(Record set begins)
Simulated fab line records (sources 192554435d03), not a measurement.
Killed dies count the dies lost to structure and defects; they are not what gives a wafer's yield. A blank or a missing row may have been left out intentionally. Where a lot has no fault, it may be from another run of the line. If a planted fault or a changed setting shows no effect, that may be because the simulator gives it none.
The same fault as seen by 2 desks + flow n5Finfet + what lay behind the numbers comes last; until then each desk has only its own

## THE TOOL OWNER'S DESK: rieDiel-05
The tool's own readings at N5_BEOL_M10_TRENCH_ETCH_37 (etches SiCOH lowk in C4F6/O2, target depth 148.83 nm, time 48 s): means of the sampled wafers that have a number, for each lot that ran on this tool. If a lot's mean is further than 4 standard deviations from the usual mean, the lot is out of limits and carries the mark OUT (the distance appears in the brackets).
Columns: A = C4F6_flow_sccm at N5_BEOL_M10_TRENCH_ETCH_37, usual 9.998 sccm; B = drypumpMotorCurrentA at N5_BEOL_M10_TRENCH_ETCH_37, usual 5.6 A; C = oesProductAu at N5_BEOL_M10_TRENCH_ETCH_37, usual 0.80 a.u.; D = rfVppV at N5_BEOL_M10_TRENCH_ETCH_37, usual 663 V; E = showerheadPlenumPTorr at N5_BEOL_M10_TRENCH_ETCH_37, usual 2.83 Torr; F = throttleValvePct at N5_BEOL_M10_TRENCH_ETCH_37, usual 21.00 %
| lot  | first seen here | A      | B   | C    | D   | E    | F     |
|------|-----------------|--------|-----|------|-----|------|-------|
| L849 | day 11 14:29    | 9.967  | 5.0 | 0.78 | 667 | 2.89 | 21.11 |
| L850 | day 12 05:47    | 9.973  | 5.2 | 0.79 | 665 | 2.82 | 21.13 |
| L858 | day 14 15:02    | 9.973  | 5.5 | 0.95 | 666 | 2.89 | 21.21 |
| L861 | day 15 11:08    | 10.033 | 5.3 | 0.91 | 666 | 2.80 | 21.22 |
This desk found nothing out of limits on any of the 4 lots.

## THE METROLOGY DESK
(Record set ends)

Assigned task: Copy only the entries from the first line to the line with "Killed dies count", each exactly as it appears.

Exercise solution:
Simulated fab line records (sources 192554435d03), not a measurement.
Killed dies count the dies lost to structure and defects; they are not what gives a wafer's yield. A blank or a missing row may have been left out intentionally. Where a lot has no fault, it may be from another run of the line. If a planted fault or a changed setting shows no effect, that may be because the simulator gives it none.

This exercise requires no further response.